****************
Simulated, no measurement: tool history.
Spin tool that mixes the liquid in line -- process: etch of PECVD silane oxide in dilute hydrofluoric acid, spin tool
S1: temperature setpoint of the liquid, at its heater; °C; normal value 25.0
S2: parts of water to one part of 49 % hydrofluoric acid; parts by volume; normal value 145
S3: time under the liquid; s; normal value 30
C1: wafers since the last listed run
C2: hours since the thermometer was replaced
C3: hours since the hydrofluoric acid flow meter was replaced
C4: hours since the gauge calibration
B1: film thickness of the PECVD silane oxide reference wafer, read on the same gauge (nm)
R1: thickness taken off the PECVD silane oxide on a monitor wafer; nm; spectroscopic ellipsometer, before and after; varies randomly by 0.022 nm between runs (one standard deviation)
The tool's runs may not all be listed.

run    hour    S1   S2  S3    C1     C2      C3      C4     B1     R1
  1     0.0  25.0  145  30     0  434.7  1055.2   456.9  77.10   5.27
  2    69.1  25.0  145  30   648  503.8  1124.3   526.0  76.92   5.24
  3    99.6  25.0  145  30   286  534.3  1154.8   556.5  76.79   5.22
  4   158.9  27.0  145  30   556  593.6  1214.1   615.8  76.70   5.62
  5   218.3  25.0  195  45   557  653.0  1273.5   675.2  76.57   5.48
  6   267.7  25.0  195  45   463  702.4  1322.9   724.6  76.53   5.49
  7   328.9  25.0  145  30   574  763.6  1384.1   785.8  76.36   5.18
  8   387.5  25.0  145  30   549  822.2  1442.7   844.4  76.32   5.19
****************

**Work item:**
From top to bottom, return the material above unchanged.

**Response area:**
Simulated, no measurement: tool history.
Spin tool that mixes the liquid in line -- process: etch of PECVD silane oxide in dilute hydrofluoric acid, spin tool
S1: temperature setpoint of the liquid, at its heater; °C; normal value 25.0
S2: parts of water to one part of 49 % hydrofluoric acid; parts by volume; normal value 145
S3: time under the liquid; s; normal value 30
C1: wafers since the last listed run
C2: hours since the thermometer was replaced
C3: hours since the hydrofluoric acid flow meter was replaced
C4: hours since the gauge calibration
B1: film thickness of the PECVD silane oxide reference wafer, read on the same gauge (nm)
R1: thickness taken off the PECVD silane oxide on a monitor wafer; nm; spectroscopic ellipsometer, before and after; varies randomly by 0.022 nm between runs (one standard deviation)
The tool's runs may not all be listed.

run    hour    S1   S2  S3    C1     C2      C3      C4     B1     R1
  1     0.0  25.0  145  30     0  434.7  1055.2   456.9  77.10   5.27
  2    69.1  25.0  145  30   648  503.8  1124.3   526.0  76.92   5.24
  3    99.6  25.0  145  30   286  534.3  1154.8   556.5  76.79   5.22
  4   158.9  27.0  145  30   556  593.6  1214.1   615.8  76.70   5.62
  5   218.3  25.0  195  45   557  653.0  1273.5   675.2  76.57   5.48
  6   267.7  25.0  195  45   463  702.4  1322.9   724.6  76.53   5.49
  7   328.9  25.0  145  30   574  763.6  1384.1   785.8  76.36   5.18
  8   387.5  25.0  145  30   549  822.2  1442.7   844.4  76.32   5.19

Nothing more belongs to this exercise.